Given records:

((

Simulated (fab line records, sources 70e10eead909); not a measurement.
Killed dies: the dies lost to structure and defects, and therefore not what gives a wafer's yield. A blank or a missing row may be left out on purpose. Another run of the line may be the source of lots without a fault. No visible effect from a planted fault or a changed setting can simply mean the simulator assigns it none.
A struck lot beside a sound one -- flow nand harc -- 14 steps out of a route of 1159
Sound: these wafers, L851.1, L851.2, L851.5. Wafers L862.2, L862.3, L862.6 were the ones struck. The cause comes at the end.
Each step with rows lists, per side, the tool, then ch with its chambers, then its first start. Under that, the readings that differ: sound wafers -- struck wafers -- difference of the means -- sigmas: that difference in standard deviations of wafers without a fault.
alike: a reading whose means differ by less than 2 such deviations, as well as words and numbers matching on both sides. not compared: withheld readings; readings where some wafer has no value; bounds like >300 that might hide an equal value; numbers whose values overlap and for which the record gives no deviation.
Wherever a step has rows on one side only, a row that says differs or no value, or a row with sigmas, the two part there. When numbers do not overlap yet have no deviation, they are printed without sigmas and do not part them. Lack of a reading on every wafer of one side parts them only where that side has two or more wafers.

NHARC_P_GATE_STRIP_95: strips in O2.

))

Work order: Output all of the records above unchanged.

Response:
Simulated (fab line records, sources 70e10eead909); not a measurement.
Killed dies: the dies lost to structure and defects, and therefore not what gives a wafer's yield. A blank or a missing row may be left out on purpose. Another run of the line may be the source of lots without a fault. No visible effect from a planted fault or a changed setting can simply mean the simulator assigns it none.
A struck lot beside a sound one -- flow nand harc -- 14 steps out of a route of 1159
Sound: these wafers, L851.1, L851.2, L851.5. Wafers L862.2, L862.3, L862.6 were the ones struck. The cause comes at the end.
Each step with rows lists, per side, the tool, then ch with its chambers, then its first start. Under that, the readings that differ: sound wafers -- struck wafers -- difference of the means -- sigmas: that difference in standard deviations of wafers without a fault.
alike: a reading whose means differ by less than 2 such deviations, as well as words and numbers matching on both sides. not compared: withheld readings; readings where some wafer has no value; bounds like >300 that might hide an equal value; numbers whose values overlap and for which the record gives no deviation.
Wherever a step has rows on one side only, a row that says differs or no value, or a row with sigmas, the two part there. When numbers do not overlap yet have no deviation, they are printed without sigmas and do not part them. Lack of a reading on every wafer of one side parts them only where that side has two or more wafers.

NHARC_P_GATE_STRIP_95: strips in O2.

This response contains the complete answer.